→ TASK ITEM
An exact copy of all entries is required.

→ INFORMATION PROVIDED
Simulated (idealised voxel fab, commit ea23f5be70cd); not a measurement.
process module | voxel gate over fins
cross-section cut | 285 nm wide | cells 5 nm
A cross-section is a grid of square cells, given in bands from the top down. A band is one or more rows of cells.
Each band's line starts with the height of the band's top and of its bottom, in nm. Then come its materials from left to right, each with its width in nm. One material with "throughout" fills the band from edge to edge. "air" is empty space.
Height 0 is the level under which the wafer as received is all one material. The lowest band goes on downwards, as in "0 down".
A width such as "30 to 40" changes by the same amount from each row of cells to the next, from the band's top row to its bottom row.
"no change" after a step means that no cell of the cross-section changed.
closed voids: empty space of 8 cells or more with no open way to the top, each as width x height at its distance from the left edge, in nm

→ WRITTEN ANSWER
Simulated (idealised voxel fab, commit ea23f5be70cd); not a measurement.
process module | voxel gate over fins
cross-section cut | 285 nm wide | cells 5 nm
A cross-section is a grid of square cells, given in bands from the top down. A band is one or more rows of cells.
Each band's line starts with the height of the band's top and of its bottom, in nm. Then come its materials from left to right, each with its width in nm. One material with "throughout" fills the band from edge to edge. "air" is empty space.
Height 0 is the level under which the wafer as received is all one material. The lowest band goes on downwards, as in "0 down".
A width such as "30 to 40" changes by the same amount from each row of cells to the next, from the band's top row to its bottom row.
"no change" after a step means that no cell of the cross-section changed.
closed voids: empty space of 8 cells or more with no open way to the top, each as width x height at its distance from the left edge, in nm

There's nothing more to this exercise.